▶ [Task item]:
Could the data underneath be repeated exactly, in full?

▶ [Supplied entries]:
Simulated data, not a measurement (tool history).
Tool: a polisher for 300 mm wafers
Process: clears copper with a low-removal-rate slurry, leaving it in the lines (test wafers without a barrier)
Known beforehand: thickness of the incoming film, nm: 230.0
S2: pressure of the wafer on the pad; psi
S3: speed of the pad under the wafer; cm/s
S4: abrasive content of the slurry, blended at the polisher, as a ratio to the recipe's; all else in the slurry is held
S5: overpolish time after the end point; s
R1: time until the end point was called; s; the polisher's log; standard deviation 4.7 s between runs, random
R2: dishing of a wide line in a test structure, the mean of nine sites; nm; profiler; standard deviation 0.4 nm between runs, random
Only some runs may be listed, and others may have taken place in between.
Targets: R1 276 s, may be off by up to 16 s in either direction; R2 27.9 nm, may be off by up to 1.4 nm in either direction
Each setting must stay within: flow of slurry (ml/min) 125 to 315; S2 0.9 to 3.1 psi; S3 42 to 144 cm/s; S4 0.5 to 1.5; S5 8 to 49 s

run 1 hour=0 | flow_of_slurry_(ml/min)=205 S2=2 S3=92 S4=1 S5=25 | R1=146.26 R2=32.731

▶ [Reply]:
Simulated data, not a measurement (tool history).
Tool: a polisher for 300 mm wafers
Process: clears copper with a low-removal-rate slurry, leaving it in the lines (test wafers without a barrier)
Known beforehand: thickness of the incoming film, nm: 230.0
S2: pressure of the wafer on the pad; psi
S3: speed of the pad under the wafer; cm/s
S4: abrasive content of the slurry, blended at the polisher, as a ratio to the recipe's; all else in the slurry is held
S5: overpolish time after the end point; s
R1: time until the end point was called; s; the polisher's log; standard deviation 4.7 s between runs, random
R2: dishing of a wide line in a test structure, the mean of nine sites; nm; profiler; standard deviation 0.4 nm between runs, random
Only some runs may be listed, and others may have taken place in between.
Targets: R1 276 s, may be off by up to 16 s in either direction; R2 27.9 nm, may be off by up to 1.4 nm in either direction
Each setting must stay within: flow of slurry (ml/min) 125 to 315; S2 0.9 to 3.1 psi; S3 42 to 144 cm/s; S4 0.5 to 1.5; S5 8 to 49 s

run 1 hour=0 | flow_of_slurry_(ml/min)=205 S2=2 S3=92 S4=1 S5=25 | R1=146.26 R2=32.731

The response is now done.